(PROVIDED INFORMATION)
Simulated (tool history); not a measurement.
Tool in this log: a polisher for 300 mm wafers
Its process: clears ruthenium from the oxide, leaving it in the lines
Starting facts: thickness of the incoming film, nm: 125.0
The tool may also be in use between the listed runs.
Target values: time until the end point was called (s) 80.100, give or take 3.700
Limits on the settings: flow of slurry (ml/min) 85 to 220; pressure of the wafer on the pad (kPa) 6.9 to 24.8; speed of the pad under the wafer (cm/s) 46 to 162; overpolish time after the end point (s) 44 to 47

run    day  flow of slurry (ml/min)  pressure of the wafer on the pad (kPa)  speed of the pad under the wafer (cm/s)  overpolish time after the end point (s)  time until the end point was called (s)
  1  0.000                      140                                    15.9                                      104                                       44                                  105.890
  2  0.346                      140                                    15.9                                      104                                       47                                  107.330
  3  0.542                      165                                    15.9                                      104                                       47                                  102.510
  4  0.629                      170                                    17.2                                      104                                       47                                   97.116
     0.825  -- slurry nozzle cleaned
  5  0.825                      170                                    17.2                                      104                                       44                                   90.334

(WORK ITEM) The required output is the set of lines from the first line of the data through the line that contains "Limits on the", transcribed exactly.

(SOLUTION)
Simulated (tool history); not a measurement.
Tool in this log: a polisher for 300 mm wafers
Its process: clears ruthenium from the oxide, leaving it in the lines
Starting facts: thickness of the incoming film, nm: 125.0
The tool may also be in use between the listed runs.
Target values: time until the end point was called (s) 80.100, give or take 3.700
Limits on the settings: flow of slurry (ml/min) 85 to 220; pressure of the wafer on the pad (kPa) 6.9 to 24.8; speed of the pad under the wafer (cm/s) 46 to 162; overpolish time after the end point (s) 44 to 47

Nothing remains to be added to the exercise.